> [Information given]
::::

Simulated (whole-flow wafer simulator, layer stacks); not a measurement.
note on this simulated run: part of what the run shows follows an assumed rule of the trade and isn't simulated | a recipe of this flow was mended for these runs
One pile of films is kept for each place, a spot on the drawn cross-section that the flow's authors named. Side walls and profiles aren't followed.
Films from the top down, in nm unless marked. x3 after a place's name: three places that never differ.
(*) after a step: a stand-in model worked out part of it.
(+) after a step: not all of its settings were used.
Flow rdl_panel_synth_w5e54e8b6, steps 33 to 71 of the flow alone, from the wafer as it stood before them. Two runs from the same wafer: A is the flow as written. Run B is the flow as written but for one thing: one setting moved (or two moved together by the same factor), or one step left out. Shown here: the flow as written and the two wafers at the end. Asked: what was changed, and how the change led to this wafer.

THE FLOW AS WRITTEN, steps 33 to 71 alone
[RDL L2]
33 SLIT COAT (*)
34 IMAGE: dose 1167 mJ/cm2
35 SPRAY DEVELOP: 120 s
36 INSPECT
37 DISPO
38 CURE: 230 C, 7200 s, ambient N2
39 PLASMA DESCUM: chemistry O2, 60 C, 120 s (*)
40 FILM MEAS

::::

> [Task item]
Please restate the records word for word. Go from the first line to the line with "33 SLIT COAT (*)" and include both.

> [Task answer]
Simulated (whole-flow wafer simulator, layer stacks); not a measurement.
note on this simulated run: part of what the run shows follows an assumed rule of the trade and isn't simulated | a recipe of this flow was mended for these runs
One pile of films is kept for each place, a spot on the drawn cross-section that the flow's authors named. Side walls and profiles aren't followed.
Films from the top down, in nm unless marked. x3 after a place's name: three places that never differ.
(*) after a step: a stand-in model worked out part of it.
(+) after a step: not all of its settings were used.
Flow rdl_panel_synth_w5e54e8b6, steps 33 to 71 of the flow alone, from the wafer as it stood before them. Two runs from the same wafer: A is the flow as written. Run B is the flow as written but for one thing: one setting moved (or two moved together by the same factor), or one step left out. Shown here: the flow as written and the two wafers at the end. Asked: what was changed, and how the change led to this wafer.

THE FLOW AS WRITTEN, steps 33 to 71 alone
[RDL L2]
33 SLIT COAT (*)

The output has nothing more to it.